Reproduce the data below line by line, from its first line to the line with "Killed dies: the", both included, and nothing past that point.

--

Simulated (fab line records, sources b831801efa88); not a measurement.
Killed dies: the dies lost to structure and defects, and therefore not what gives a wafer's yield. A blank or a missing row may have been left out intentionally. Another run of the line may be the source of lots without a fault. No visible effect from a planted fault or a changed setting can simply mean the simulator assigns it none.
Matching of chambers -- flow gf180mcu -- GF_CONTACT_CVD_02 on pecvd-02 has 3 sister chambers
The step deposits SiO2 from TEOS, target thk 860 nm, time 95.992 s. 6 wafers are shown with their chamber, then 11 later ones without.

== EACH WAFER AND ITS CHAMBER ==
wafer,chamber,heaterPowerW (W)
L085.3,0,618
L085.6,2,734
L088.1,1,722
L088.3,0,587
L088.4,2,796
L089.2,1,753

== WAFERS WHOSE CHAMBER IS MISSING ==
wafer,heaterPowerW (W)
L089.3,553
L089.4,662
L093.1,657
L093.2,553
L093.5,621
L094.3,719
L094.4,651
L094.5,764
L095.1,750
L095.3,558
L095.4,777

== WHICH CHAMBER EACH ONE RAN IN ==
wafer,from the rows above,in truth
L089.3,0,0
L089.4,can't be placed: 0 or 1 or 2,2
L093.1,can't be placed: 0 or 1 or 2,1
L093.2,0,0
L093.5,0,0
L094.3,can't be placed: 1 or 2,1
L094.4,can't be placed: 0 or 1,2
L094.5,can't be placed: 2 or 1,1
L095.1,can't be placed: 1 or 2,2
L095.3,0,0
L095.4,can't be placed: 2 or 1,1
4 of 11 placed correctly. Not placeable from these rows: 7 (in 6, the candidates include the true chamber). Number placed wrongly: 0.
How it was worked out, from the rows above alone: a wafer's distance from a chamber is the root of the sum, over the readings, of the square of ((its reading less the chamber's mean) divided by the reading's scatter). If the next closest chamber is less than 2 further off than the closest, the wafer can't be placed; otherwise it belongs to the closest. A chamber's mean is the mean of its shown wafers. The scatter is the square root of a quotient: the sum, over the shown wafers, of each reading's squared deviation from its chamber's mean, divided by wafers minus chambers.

--

→ **WRITTEN RESPONSE**
Simulated (fab line records, sources b831801efa88); not a measurement.
Killed dies: the dies lost to structure and defects, and therefore not what gives a wafer's yield. A blank or a missing row may have been left out intentionally. Another run of the line may be the source of lots without a fault. No visible effect from a planted fault or a changed setting can simply mean the simulator assigns it none.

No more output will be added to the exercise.